**WORK ITEM**
Only one stretch of the records below is wanted: the lines from the one holding "Units of measure: liquid_c" through the one holding "P3: etch of". Return it exactly, both ends included.

**INFORMATION SUPPLIED**
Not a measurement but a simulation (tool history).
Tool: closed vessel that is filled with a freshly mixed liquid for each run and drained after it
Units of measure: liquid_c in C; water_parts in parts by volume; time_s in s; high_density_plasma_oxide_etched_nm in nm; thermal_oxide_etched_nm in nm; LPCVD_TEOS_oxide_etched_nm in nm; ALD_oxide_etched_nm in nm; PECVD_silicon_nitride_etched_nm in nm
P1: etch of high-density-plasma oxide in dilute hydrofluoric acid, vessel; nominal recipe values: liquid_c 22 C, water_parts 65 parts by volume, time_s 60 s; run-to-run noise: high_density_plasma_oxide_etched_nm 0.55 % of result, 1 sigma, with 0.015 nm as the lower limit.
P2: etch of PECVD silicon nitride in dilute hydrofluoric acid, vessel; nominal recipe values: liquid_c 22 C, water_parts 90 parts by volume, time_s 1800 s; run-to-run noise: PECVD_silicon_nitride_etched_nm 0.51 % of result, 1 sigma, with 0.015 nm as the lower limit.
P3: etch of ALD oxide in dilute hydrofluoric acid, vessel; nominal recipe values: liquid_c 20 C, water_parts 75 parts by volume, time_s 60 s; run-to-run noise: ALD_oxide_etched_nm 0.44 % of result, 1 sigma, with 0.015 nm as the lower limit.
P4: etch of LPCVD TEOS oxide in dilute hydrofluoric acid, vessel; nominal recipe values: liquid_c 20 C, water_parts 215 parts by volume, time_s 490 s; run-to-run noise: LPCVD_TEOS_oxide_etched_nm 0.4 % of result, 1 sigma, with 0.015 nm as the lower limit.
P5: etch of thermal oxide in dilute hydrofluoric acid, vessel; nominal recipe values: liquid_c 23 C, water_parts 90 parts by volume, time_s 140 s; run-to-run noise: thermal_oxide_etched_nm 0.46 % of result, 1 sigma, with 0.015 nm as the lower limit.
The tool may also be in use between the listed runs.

**PROBLEM SOLUTION**
Units of measure: liquid_c in C; water_parts in parts by volume; time_s in s; high_density_plasma_oxide_etched_nm in nm; thermal_oxide_etched_nm in nm; LPCVD_TEOS_oxide_etched_nm in nm; ALD_oxide_etched_nm in nm; PECVD_silicon_nitride_etched_nm in nm
P1: etch of high-density-plasma oxide in dilute hydrofluoric acid, vessel; nominal recipe values: liquid_c 22 C, water_parts 65 parts by volume, time_s 60 s; run-to-run noise: high_density_plasma_oxide_etched_nm 0.55 % of result, 1 sigma, with 0.015 nm as the lower limit.
P2: etch of PECVD silicon nitride in dilute hydrofluoric acid, vessel; nominal recipe values: liquid_c 22 C, water_parts 90 parts by volume, time_s 1800 s; run-to-run noise: PECVD_silicon_nitride_etched_nm 0.51 % of result, 1 sigma, with 0.015 nm as the lower limit.
P3: etch of ALD oxide in dilute hydrofluoric acid, vessel; nominal recipe values: liquid_c 20 C, water_parts 75 parts by volume, time_s 60 s; run-to-run noise: ALD_oxide_etched_nm 0.44 % of result, 1 sigma, with 0.015 nm as the lower limit.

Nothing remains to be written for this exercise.